_Given records_
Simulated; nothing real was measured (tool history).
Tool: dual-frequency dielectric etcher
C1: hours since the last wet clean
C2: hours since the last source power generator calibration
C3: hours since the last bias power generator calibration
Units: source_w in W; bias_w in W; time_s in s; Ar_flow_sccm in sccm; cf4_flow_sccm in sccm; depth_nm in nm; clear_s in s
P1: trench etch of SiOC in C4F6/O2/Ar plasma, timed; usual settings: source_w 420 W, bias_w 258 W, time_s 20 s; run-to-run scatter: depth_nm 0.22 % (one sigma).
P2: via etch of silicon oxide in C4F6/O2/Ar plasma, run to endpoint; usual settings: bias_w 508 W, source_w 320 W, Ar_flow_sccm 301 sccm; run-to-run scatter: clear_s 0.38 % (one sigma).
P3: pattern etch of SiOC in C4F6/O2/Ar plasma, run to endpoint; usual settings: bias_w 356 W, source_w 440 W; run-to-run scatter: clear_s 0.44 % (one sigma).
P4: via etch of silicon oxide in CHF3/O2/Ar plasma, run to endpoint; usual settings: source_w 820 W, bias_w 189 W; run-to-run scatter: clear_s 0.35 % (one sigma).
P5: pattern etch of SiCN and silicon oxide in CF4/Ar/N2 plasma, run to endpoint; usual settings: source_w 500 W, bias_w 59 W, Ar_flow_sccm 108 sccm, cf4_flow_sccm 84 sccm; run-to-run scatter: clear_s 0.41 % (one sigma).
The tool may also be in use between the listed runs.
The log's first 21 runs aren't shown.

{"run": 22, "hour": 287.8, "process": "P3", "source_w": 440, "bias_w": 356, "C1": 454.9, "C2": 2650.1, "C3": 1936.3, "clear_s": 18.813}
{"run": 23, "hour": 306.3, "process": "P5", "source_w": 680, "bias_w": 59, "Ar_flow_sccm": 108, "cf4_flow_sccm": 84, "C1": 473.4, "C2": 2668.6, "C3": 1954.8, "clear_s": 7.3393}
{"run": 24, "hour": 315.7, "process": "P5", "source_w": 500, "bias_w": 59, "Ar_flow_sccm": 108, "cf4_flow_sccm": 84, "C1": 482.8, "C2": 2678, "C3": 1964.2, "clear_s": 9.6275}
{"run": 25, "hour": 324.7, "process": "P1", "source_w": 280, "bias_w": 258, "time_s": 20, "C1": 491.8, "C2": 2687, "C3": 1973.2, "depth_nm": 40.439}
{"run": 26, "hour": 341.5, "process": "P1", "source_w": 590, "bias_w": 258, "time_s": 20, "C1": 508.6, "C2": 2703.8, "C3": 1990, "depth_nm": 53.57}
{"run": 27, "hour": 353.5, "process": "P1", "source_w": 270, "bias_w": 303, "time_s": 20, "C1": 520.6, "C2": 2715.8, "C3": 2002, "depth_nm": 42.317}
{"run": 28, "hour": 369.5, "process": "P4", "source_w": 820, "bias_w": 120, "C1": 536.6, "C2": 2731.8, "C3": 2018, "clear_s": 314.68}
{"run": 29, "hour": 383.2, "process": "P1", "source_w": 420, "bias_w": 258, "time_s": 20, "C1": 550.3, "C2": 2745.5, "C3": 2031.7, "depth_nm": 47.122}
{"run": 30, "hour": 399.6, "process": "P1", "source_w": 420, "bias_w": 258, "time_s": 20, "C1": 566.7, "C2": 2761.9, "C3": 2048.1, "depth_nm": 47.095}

_Task item_
From the listing above, return the lines starting at the one with "Tool: dual-frequency dielectric etcher" and ending at the one with "P1: trench etch", both kept, exactly as they appear and nothing more.

_Your response_
Tool: dual-frequency dielectric etcher
C1: hours since the last wet clean
C2: hours since the last source power generator calibration
C3: hours since the last bias power generator calibration
Units: source_w in W; bias_w in W; time_s in s; Ar_flow_sccm in sccm; cf4_flow_sccm in sccm; depth_nm in nm; clear_s in s
P1: trench etch of SiOC in C4F6/O2/Ar plasma, timed; usual settings: source_w 420 W, bias_w 258 W, time_s 20 s; run-to-run scatter: depth_nm 0.22 % (one sigma).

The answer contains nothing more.